• _Dataset_:
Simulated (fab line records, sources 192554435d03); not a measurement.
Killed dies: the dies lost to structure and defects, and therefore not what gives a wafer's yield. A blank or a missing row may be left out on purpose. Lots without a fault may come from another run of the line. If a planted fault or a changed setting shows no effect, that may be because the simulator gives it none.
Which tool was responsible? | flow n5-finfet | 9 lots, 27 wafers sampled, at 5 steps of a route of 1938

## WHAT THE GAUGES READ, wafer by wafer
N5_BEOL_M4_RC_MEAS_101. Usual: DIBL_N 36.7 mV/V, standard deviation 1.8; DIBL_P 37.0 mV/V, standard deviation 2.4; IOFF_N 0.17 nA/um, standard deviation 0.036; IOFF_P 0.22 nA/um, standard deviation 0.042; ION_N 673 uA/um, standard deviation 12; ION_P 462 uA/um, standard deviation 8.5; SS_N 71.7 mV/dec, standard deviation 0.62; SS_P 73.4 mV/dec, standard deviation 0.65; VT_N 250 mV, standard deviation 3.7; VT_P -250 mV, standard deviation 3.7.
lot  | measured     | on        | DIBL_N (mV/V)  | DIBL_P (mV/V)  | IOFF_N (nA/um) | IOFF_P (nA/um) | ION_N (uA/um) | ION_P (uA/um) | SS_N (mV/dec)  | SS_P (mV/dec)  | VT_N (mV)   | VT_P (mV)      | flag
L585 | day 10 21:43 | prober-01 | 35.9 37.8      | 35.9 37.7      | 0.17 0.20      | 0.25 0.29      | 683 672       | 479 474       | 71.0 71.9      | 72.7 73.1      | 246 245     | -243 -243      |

• _Work order_: Starting at the top, retype every line of the material above exactly.

• _Written answer_:
Simulated (fab line records, sources 192554435d03); not a measurement.
Killed dies: the dies lost to structure and defects, and therefore not what gives a wafer's yield. A blank or a missing row may be left out on purpose. Lots without a fault may come from another run of the line. If a planted fault or a changed setting shows no effect, that may be because the simulator gives it none.
Which tool was responsible? | flow n5-finfet | 9 lots, 27 wafers sampled, at 5 steps of a route of 1938

## WHAT THE GAUGES READ, wafer by wafer
N5_BEOL_M4_RC_MEAS_101. Usual: DIBL_N 36.7 mV/V, standard deviation 1.8; DIBL_P 37.0 mV/V, standard deviation 2.4; IOFF_N 0.17 nA/um, standard deviation 0.036; IOFF_P 0.22 nA/um, standard deviation 0.042; ION_N 673 uA/um, standard deviation 12; ION_P 462 uA/um, standard deviation 8.5; SS_N 71.7 mV/dec, standard deviation 0.62; SS_P 73.4 mV/dec, standard deviation 0.65; VT_N 250 mV, standard deviation 3.7; VT_P -250 mV, standard deviation 3.7.
lot  | measured     | on        | DIBL_N (mV/V)  | DIBL_P (mV/V)  | IOFF_N (nA/um) | IOFF_P (nA/um) | ION_N (uA/um) | ION_P (uA/um) | SS_N (mV/dec)  | SS_P (mV/dec)  | VT_N (mV)   | VT_P (mV)      | flag
L585 | day 10 21:43 | prober-01 | 35.9 37.8      | 35.9 37.7      | 0.17 0.20      | 0.25 0.29      | 683 672       | 479 474       | 71.0 71.9      | 72.7 73.1      | 246 245     | -243 -243      |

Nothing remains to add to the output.